#### Work item
Will you return, word for word, only the lines from the top of the data below down to and including the one with "Which tool is"?

#### Records provided
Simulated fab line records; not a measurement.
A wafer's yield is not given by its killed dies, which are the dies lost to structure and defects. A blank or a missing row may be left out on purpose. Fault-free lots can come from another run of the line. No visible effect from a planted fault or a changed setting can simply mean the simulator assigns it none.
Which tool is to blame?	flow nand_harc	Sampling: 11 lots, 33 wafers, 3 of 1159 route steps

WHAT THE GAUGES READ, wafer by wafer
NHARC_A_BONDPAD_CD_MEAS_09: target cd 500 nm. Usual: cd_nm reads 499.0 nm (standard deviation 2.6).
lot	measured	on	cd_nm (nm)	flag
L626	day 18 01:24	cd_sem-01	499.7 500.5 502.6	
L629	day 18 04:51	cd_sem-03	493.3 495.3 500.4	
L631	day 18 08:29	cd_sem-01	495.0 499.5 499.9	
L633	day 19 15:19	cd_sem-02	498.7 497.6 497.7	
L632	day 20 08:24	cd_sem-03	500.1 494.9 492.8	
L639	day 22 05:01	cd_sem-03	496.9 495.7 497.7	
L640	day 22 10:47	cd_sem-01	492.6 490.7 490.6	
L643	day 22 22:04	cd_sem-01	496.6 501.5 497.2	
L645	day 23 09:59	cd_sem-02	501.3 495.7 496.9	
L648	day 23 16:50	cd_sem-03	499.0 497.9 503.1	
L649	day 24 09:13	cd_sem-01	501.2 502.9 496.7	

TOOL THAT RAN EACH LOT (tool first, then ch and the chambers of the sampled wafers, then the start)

#### Response
Simulated fab line records; not a measurement.
A wafer's yield is not given by its killed dies, which are the dies lost to structure and defects. A blank or a missing row may be left out on purpose. Fault-free lots can come from another run of the line. No visible effect from a planted fault or a changed setting can simply mean the simulator assigns it none.
Which tool is to blame?	flow nand_harc	Sampling: 11 lots, 33 wafers, 3 of 1159 route steps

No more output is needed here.